[Start of section]

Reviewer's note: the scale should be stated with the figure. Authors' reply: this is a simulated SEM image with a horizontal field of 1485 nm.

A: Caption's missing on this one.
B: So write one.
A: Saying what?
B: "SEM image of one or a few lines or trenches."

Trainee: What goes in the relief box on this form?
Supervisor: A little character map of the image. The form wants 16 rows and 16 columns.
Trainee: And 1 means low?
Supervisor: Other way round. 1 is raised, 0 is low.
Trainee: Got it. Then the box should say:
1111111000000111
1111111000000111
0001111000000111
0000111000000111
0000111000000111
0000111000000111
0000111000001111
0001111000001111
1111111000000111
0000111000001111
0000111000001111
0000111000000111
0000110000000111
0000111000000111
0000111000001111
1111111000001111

[End of section]

▸ Work task: Beginning with the first line of the listing above, please write out every line exactly until you reach the line that contains "Trainee: And 1 means low?", and include that one too.

▸ Answer section:
Reviewer's note: the scale should be stated with the figure. Authors' reply: this is a simulated SEM image with a horizontal field of 1485 nm.

A: Caption's missing on this one.
B: So write one.
A: Saying what?
B: "SEM image of one or a few lines or trenches."

Trainee: What goes in the relief box on this form?
Supervisor: A little character map of the image. The form wants 16 rows and 16 columns.
Trainee: And 1 means low?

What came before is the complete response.